DATASET ENTRIES
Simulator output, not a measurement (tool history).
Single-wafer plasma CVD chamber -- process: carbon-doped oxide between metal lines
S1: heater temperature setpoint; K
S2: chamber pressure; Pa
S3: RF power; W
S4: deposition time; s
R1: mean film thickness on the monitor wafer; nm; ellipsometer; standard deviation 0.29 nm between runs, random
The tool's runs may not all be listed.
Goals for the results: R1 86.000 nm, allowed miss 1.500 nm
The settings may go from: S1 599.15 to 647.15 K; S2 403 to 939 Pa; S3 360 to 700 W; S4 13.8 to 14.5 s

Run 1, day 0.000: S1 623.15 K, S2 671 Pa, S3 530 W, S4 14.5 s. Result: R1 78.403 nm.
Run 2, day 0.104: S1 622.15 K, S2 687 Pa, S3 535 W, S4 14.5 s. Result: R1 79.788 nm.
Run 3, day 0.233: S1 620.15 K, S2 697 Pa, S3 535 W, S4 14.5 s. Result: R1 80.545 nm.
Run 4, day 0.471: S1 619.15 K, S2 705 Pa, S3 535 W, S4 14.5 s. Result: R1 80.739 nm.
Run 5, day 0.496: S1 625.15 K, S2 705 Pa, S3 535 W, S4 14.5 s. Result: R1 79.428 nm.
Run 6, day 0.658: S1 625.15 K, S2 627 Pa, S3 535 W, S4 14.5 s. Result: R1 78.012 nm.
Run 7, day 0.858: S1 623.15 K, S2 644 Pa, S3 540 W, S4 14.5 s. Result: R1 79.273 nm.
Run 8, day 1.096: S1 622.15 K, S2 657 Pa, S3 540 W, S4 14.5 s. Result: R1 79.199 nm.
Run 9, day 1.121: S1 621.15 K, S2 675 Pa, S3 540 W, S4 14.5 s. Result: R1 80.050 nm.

WORK ORDER
Taking care to miss no line, set down the whole listing above exactly.

EXPECTED ANSWER
Simulator output, not a measurement (tool history).
Single-wafer plasma CVD chamber -- process: carbon-doped oxide between metal lines
S1: heater temperature setpoint; K
S2: chamber pressure; Pa
S3: RF power; W
S4: deposition time; s
R1: mean film thickness on the monitor wafer; nm; ellipsometer; standard deviation 0.29 nm between runs, random
The tool's runs may not all be listed.
Goals for the results: R1 86.000 nm, allowed miss 1.500 nm
The settings may go from: S1 599.15 to 647.15 K; S2 403 to 939 Pa; S3 360 to 700 W; S4 13.8 to 14.5 s

Run 1, day 0.000: S1 623.15 K, S2 671 Pa, S3 530 W, S4 14.5 s. Result: R1 78.403 nm.
Run 2, day 0.104: S1 622.15 K, S2 687 Pa, S3 535 W, S4 14.5 s. Result: R1 79.788 nm.
Run 3, day 0.233: S1 620.15 K, S2 697 Pa, S3 535 W, S4 14.5 s. Result: R1 80.545 nm.
Run 4, day 0.471: S1 619.15 K, S2 705 Pa, S3 535 W, S4 14.5 s. Result: R1 80.739 nm.
Run 5, day 0.496: S1 625.15 K, S2 705 Pa, S3 535 W, S4 14.5 s. Result: R1 79.428 nm.
Run 6, day 0.658: S1 625.15 K, S2 627 Pa, S3 535 W, S4 14.5 s. Result: R1 78.012 nm.
Run 7, day 0.858: S1 623.15 K, S2 644 Pa, S3 540 W, S4 14.5 s. Result: R1 79.273 nm.
Run 8, day 1.096: S1 622.15 K, S2 657 Pa, S3 540 W, S4 14.5 s. Result: R1 79.199 nm.
Run 9, day 1.121: S1 621.15 K, S2 675 Pa, S3 540 W, S4 14.5 s. Result: R1 80.050 nm.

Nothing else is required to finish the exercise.